Work order: The full set of entries must be copied exactly.

Study material:
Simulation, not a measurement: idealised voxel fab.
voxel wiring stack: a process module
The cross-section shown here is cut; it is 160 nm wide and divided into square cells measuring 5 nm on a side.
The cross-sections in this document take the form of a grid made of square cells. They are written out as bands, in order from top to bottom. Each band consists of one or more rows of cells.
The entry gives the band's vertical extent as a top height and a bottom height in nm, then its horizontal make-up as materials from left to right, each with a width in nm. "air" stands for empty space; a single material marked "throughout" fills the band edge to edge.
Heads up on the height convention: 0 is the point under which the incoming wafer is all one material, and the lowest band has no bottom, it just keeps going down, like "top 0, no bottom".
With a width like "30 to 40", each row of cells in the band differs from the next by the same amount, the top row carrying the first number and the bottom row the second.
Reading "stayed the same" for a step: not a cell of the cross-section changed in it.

Written response:
Simulation, not a measurement: idealised voxel fab.
voxel wiring stack: a process module
The cross-section shown here is cut; it is 160 nm wide and divided into square cells measuring 5 nm on a side.
The cross-sections in this document take the form of a grid made of square cells. They are written out as bands, in order from top to bottom. Each band consists of one or more rows of cells.
The entry gives the band's vertical extent as a top height and a bottom height in nm, then its horizontal make-up as materials from left to right, each with a width in nm. "air" stands for empty space; a single material marked "throughout" fills the band edge to edge.
Heads up on the height convention: 0 is the point under which the incoming wafer is all one material, and the lowest band has no bottom, it just keeps going down, like "top 0, no bottom".
With a width like "30 to 40", each row of cells in the band differs from the next by the same amount, the top row carrying the first number and the bottom row the second.
Reading "stayed the same" for a step: not a cell of the cross-section changed in it.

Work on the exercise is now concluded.